· · ·
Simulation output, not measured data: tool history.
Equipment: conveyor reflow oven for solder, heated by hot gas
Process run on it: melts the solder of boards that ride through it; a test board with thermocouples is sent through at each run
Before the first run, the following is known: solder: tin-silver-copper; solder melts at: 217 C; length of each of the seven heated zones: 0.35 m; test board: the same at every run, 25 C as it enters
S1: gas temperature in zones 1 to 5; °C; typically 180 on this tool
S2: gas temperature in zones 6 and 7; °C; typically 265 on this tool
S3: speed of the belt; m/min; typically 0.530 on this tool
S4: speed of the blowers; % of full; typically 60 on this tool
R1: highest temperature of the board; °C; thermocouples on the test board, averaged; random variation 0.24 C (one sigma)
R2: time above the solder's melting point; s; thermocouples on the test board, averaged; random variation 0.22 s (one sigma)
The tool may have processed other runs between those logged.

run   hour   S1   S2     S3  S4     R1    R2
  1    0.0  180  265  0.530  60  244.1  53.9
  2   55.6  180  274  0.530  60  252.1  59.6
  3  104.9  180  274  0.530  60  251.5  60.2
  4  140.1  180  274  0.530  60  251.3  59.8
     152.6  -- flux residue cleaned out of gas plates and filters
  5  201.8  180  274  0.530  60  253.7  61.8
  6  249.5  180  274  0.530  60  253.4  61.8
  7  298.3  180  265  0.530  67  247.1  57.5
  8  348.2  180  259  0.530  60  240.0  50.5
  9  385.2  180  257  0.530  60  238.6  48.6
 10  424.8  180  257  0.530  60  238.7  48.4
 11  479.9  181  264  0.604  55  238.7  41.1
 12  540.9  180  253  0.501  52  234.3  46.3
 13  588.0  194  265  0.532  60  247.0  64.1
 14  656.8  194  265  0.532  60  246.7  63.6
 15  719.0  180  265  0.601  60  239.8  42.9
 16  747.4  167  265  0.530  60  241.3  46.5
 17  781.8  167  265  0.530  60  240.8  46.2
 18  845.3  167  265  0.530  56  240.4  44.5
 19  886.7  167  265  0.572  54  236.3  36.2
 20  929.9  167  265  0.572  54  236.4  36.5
· · ·

Starting with the first line of the records, repeat every line up to and including the one containing "R1: highest temperature", and nothing else.

Simulation output, not measured data: tool history.
Equipment: conveyor reflow oven for solder, heated by hot gas
Process run on it: melts the solder of boards that ride through it; a test board with thermocouples is sent through at each run
Before the first run, the following is known: solder: tin-silver-copper; solder melts at: 217 C; length of each of the seven heated zones: 0.35 m; test board: the same at every run, 25 C as it enters
S1: gas temperature in zones 1 to 5; °C; typically 180 on this tool
S2: gas temperature in zones 6 and 7; °C; typically 265 on this tool
S3: speed of the belt; m/min; typically 0.530 on this tool
S4: speed of the blowers; % of full; typically 60 on this tool
R1: highest temperature of the board; °C; thermocouples on the test board, averaged; random variation 0.24 C (one sigma)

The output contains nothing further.